### Required action
Write each line again exactly as it is, from the opening line of the records below through the one containing "the authors' place", and add nothing.

== == ==

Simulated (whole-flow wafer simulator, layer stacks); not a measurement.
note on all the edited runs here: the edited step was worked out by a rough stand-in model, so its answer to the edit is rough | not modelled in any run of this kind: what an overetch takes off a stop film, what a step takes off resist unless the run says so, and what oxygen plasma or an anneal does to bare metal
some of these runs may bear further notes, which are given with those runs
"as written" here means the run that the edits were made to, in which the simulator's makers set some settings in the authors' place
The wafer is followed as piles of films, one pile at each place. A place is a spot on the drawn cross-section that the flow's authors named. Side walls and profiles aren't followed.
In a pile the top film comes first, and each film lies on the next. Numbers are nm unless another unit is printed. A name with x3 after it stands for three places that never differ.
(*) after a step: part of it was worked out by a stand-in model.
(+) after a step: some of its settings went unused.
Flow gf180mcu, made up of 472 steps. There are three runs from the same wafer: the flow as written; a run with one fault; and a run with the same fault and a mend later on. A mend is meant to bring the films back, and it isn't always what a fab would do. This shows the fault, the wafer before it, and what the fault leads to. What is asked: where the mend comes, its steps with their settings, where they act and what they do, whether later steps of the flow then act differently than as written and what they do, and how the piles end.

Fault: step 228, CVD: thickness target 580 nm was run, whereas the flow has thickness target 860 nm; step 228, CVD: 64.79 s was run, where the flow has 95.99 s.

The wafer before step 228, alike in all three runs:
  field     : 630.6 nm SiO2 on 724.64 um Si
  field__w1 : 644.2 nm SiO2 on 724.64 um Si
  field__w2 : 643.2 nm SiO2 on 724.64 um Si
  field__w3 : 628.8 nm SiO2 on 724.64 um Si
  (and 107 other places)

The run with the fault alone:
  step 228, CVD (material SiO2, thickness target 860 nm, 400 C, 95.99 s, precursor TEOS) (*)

== == ==

### Solution
Simulated (whole-flow wafer simulator, layer stacks); not a measurement.
note on all the edited runs here: the edited step was worked out by a rough stand-in model, so its answer to the edit is rough | not modelled in any run of this kind: what an overetch takes off a stop film, what a step takes off resist unless the run says so, and what oxygen plasma or an anneal does to bare metal
some of these runs may bear further notes, which are given with those runs
"as written" here means the run that the edits were made to, in which the simulator's makers set some settings in the authors' place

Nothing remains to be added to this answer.